* [WORK TASK]: Restate the opening lines of the material below word for word, stopping after the line that contains "(+) following a".

· · · · ·

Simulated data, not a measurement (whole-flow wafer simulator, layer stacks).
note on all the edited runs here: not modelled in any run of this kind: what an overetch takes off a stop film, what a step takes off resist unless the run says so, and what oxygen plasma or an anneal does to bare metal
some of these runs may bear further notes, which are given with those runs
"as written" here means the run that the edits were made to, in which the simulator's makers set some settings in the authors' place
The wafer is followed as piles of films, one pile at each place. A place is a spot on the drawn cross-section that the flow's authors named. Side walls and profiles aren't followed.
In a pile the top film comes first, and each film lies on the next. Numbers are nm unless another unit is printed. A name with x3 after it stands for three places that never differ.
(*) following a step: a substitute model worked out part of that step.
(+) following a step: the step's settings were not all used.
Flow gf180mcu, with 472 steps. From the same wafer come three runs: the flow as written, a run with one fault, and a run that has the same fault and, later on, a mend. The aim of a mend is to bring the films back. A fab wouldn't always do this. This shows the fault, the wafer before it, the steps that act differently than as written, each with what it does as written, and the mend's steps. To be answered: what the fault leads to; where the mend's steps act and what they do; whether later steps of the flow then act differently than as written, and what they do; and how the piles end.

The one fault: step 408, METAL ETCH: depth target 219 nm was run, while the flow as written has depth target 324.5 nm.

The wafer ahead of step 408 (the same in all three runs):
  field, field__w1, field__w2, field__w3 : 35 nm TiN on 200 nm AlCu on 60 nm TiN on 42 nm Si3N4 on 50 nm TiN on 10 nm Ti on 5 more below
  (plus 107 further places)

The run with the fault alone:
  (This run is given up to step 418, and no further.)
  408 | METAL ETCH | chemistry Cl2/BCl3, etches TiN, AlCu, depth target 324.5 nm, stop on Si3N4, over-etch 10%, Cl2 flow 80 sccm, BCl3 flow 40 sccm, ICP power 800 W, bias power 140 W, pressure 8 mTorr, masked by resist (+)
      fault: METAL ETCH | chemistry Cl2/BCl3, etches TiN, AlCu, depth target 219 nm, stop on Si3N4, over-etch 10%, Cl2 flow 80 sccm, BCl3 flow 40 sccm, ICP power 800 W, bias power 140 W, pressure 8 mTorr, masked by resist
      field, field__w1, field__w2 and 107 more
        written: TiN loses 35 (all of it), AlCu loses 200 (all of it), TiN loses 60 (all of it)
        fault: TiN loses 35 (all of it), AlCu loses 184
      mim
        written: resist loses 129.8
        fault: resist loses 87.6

· · · · ·

* [TASK RESPONSE]:
Simulated data, not a measurement (whole-flow wafer simulator, layer stacks).
note on all the edited runs here: not modelled in any run of this kind: what an overetch takes off a stop film, what a step takes off resist unless the run says so, and what oxygen plasma or an anneal does to bare metal
some of these runs may bear further notes, which are given with those runs
"as written" here means the run that the edits were made to, in which the simulator's makers set some settings in the authors' place
The wafer is followed as piles of films, one pile at each place. A place is a spot on the drawn cross-section that the flow's authors named. Side walls and profiles aren't followed.
In a pile the top film comes first, and each film lies on the next. Numbers are nm unless another unit is printed. A name with x3 after it stands for three places that never differ.
(*) following a step: a substitute model worked out part of that step.
(+) following a step: the step's settings were not all used.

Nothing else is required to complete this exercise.